Raw data:
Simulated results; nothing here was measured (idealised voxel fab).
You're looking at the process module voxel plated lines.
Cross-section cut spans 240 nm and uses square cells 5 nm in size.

Activity: Copy the whole of the data above exactly.

Answer area:
Simulated results; nothing here was measured (idealised voxel fab).
You're looking at the process module voxel plated lines.
Cross-section cut spans 240 nm and uses square cells 5 nm in size.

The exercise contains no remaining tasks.